(Beginning of GIVEN RECORDS)
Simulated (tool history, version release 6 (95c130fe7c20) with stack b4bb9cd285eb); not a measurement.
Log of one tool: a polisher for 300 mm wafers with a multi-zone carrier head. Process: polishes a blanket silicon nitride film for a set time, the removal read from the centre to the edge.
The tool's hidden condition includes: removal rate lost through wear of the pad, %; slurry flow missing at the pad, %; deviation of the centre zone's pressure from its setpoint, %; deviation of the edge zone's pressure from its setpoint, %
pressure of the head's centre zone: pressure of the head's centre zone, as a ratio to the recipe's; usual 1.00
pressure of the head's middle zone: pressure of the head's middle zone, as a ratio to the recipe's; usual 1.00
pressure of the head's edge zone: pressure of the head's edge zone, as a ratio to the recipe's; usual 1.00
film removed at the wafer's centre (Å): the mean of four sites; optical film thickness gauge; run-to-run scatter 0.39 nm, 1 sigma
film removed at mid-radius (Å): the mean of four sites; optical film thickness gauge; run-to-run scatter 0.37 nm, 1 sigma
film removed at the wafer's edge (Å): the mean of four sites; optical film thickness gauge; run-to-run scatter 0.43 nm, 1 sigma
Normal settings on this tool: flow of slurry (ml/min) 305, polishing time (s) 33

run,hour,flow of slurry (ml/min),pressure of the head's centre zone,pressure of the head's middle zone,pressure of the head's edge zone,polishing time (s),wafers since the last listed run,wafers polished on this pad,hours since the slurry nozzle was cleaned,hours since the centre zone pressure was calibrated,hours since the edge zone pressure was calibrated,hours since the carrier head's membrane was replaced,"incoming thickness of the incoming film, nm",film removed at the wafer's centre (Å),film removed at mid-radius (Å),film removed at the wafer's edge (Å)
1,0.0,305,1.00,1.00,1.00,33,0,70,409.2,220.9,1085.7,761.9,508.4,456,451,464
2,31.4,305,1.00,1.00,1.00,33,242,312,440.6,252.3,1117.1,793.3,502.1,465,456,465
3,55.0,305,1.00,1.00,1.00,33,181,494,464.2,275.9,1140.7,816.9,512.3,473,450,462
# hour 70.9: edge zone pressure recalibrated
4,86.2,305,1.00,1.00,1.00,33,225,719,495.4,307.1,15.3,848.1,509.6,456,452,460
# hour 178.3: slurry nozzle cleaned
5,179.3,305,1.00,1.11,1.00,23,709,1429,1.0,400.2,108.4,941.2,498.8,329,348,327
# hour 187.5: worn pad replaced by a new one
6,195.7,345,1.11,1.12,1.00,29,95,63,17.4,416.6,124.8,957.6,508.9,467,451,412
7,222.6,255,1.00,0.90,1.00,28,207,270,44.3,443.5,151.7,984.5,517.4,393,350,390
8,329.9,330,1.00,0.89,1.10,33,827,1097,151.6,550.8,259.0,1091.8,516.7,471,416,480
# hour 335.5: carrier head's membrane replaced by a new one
(End of GIVEN RECORDS)

— TASK ITEM —
Out of the data above, transcribe exactly and only the lines starting with the line that has "film removed at mid-radius (Å): the" and going on through the line that has "Normal settings on", both included.

— SOLUTION —
film removed at mid-radius (Å): the mean of four sites; optical film thickness gauge; run-to-run scatter 0.37 nm, 1 sigma
film removed at the wafer's edge (Å): the mean of four sites; optical film thickness gauge; run-to-run scatter 0.43 nm, 1 sigma
Normal settings on this tool: flow of slurry (ml/min) 305, polishing time (s) 33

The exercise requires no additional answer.